REQUIRED ACTION:
Every record, from the first line to the last, needs to be given again exactly.

STUDY MATERIAL:
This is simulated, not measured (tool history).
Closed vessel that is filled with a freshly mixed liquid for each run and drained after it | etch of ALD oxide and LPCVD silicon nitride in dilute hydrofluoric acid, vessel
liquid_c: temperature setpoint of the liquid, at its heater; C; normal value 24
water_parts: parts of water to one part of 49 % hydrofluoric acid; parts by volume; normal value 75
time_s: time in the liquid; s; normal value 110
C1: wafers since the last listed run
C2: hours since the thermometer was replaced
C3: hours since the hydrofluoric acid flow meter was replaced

EXERCISE RESULT:
This is simulated, not measured (tool history).
Closed vessel that is filled with a freshly mixed liquid for each run and drained after it | etch of ALD oxide and LPCVD silicon nitride in dilute hydrofluoric acid, vessel
liquid_c: temperature setpoint of the liquid, at its heater; C; normal value 24
water_parts: parts of water to one part of 49 % hydrofluoric acid; parts by volume; normal value 75
time_s: time in the liquid; s; normal value 110
C1: wafers since the last listed run
C2: hours since the thermometer was replaced
C3: hours since the hydrofluoric acid flow meter was replaced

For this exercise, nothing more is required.